▸ INPUT DATA
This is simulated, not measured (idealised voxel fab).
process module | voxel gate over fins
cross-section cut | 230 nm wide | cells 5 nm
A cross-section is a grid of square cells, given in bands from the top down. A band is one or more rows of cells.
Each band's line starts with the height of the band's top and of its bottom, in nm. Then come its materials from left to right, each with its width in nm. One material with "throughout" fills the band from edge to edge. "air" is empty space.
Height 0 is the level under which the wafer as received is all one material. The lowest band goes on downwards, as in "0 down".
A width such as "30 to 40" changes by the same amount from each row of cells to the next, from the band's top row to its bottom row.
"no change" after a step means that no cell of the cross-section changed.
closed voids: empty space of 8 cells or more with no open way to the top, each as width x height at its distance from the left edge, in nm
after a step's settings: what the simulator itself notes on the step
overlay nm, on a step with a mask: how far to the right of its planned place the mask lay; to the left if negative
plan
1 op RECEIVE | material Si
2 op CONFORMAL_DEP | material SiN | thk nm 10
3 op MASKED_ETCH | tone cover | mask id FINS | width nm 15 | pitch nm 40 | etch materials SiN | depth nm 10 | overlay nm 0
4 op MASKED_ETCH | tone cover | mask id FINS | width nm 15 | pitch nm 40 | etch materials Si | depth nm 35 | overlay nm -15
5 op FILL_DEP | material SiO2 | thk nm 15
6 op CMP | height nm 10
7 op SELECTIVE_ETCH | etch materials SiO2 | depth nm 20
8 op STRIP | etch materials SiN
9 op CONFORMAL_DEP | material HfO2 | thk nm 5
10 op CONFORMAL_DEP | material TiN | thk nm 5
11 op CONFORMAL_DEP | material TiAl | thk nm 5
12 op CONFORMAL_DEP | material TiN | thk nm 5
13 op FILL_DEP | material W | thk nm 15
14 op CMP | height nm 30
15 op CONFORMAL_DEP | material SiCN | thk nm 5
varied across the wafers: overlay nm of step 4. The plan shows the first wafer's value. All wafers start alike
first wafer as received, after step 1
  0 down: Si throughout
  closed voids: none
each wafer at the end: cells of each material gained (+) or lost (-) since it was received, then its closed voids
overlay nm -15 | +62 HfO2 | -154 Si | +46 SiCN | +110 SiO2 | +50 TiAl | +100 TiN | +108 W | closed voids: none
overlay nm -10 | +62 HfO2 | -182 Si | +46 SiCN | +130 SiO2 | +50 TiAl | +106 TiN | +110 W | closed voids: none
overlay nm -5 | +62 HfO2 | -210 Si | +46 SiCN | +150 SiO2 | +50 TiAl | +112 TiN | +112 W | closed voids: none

▸ REQUIREMENT
One inclusive range is required: first line of the data through the line containing "A cross-section is". Set it down exactly and output nothing else.

▸ WRITTEN RESPONSE
This is simulated, not measured (idealised voxel fab).
process module | voxel gate over fins
cross-section cut | 230 nm wide | cells 5 nm
A cross-section is a grid of square cells, given in bands from the top down. A band is one or more rows of cells.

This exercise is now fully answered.